**ACTION ITEM**
Look below for the lines from the one with "Q: Never mind" to the one with "Reviewer: The authors", and copy exactly those lines, both ends included.

⟨

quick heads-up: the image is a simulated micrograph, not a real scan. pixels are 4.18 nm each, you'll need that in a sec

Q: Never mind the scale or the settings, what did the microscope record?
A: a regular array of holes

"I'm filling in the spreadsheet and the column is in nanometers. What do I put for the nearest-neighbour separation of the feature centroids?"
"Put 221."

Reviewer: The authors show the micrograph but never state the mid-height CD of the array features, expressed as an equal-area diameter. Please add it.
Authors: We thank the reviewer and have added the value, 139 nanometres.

⟩

**EXERCISE RESULT**
Q: Never mind the scale or the settings, what did the microscope record?
A: a regular array of holes

"I'm filling in the spreadsheet and the column is in nanometers. What do I put for the nearest-neighbour separation of the feature centroids?"
"Put 221."

Reviewer: The authors show the micrograph but never state the mid-height CD of the array features, expressed as an equal-area diameter. Please add it.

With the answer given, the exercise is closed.